WORK ITEM:
The response should consist of the records that follow, repeated exactly.

____ DATA

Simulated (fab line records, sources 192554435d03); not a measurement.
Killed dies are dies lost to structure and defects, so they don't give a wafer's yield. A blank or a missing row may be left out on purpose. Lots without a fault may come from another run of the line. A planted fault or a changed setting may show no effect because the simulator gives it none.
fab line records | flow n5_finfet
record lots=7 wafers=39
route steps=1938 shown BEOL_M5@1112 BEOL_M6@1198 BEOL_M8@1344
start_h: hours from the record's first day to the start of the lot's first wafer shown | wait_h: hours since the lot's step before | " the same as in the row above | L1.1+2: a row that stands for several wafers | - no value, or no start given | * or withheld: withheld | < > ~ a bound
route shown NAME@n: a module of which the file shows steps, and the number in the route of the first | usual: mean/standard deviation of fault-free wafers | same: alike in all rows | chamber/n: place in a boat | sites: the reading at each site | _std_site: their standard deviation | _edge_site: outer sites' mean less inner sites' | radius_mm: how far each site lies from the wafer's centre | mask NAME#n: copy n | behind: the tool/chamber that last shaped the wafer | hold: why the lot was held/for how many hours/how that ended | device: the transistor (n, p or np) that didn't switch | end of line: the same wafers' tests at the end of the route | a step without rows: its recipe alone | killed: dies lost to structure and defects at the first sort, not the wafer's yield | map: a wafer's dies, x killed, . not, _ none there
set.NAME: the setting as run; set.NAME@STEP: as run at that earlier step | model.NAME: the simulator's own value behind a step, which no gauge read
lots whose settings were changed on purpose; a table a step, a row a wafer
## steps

________

YOUR RESPONSE:
Simulated (fab line records, sources 192554435d03); not a measurement.
Killed dies are dies lost to structure and defects, so they don't give a wafer's yield. A blank or a missing row may be left out on purpose. Lots without a fault may come from another run of the line. A planted fault or a changed setting may show no effect because the simulator gives it none.
fab line records | flow n5_finfet
record lots=7 wafers=39
route steps=1938 shown BEOL_M5@1112 BEOL_M6@1198 BEOL_M8@1344
start_h: hours from the record's first day to the start of the lot's first wafer shown | wait_h: hours since the lot's step before | " the same as in the row above | L1.1+2: a row that stands for several wafers | - no value, or no start given | * or withheld: withheld | < > ~ a bound
route shown NAME@n: a module of which the file shows steps, and the number in the route of the first | usual: mean/standard deviation of fault-free wafers | same: alike in all rows | chamber/n: place in a boat | sites: the reading at each site | _std_site: their standard deviation | _edge_site: outer sites' mean less inner sites' | radius_mm: how far each site lies from the wafer's centre | mask NAME#n: copy n | behind: the tool/chamber that last shaped the wafer | hold: why the lot was held/for how many hours/how that ended | device: the transistor (n, p or np) that didn't switch | end of line: the same wafers' tests at the end of the route | a step without rows: its recipe alone | killed: dies lost to structure and defects at the first sort, not the wafer's yield | map: a wafer's dies, x killed, . not, _ none there
set.NAME: the setting as run; set.NAME@STEP: as run at that earlier step | model.NAME: the simulator's own value behind a step, which no gauge read
lots whose settings were changed on purpose; a table a step, a row a wafer
## steps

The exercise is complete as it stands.